**RECORDED INFORMATION**
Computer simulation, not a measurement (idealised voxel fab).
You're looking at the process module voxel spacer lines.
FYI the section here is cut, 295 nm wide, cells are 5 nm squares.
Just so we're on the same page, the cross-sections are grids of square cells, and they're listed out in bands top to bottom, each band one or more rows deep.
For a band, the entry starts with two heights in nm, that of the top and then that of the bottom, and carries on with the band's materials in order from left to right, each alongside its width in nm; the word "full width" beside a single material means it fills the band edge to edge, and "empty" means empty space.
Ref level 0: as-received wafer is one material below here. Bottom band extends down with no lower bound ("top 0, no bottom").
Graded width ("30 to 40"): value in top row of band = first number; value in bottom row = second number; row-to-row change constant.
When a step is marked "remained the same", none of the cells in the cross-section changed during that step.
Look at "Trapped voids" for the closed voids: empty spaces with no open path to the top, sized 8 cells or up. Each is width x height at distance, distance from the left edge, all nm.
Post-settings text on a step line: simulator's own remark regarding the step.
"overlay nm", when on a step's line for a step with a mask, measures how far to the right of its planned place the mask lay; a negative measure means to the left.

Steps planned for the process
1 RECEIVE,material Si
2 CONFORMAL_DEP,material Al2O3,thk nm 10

**REQUIRED ACTION**
Repeat the material above verbatim.

**RESPONSE BOX**
Computer simulation, not a measurement (idealised voxel fab).
You're looking at the process module voxel spacer lines.
FYI the section here is cut, 295 nm wide, cells are 5 nm squares.
Just so we're on the same page, the cross-sections are grids of square cells, and they're listed out in bands top to bottom, each band one or more rows deep.
For a band, the entry starts with two heights in nm, that of the top and then that of the bottom, and carries on with the band's materials in order from left to right, each alongside its width in nm; the word "full width" beside a single material means it fills the band edge to edge, and "empty" means empty space.
Ref level 0: as-received wafer is one material below here. Bottom band extends down with no lower bound ("top 0, no bottom").
Graded width ("30 to 40"): value in top row of band = first number; value in bottom row = second number; row-to-row change constant.
When a step is marked "remained the same", none of the cells in the cross-section changed during that step.
Look at "Trapped voids" for the closed voids: empty spaces with no open path to the top, sized 8 cells or up. Each is width x height at distance, distance from the left edge, all nm.
Post-settings text on a step line: simulator's own remark regarding the step.
"overlay nm", when on a step's line for a step with a mask, measures how far to the right of its planned place the mask lay; a negative measure means to the left.

Steps planned for the process
1 RECEIVE,material Si
2 CONFORMAL_DEP,material Al2O3,thk nm 10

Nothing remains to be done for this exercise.